Transcribe only the lines between the first line of the records and the line containing "A cross-section is", inclusive, exactly as written.

-- Opening Marker --

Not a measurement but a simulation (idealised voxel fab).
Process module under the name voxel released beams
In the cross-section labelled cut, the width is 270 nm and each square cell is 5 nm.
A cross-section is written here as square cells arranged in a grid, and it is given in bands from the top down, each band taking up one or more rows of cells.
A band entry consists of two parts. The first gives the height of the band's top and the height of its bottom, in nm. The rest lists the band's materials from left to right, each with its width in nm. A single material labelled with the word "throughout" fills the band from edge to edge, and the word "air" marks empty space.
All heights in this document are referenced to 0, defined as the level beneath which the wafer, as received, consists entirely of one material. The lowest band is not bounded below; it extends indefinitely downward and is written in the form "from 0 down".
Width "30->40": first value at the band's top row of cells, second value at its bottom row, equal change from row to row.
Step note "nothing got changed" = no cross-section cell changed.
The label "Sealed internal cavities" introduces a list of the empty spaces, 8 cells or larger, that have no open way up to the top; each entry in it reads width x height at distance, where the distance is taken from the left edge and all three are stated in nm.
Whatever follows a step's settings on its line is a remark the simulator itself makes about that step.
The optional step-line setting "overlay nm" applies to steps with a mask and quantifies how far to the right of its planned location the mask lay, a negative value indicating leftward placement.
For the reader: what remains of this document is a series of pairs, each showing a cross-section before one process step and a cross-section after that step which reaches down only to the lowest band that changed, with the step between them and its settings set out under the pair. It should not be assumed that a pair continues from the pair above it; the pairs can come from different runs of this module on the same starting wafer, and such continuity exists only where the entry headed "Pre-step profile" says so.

-- Closing Marker --

- TASK SOLUTION:
Not a measurement but a simulation (idealised voxel fab).
Process module under the name voxel released beams
In the cross-section labelled cut, the width is 270 nm and each square cell is 5 nm.
A cross-section is written here as square cells arranged in a grid, and it is given in bands from the top down, each band taking up one or more rows of cells.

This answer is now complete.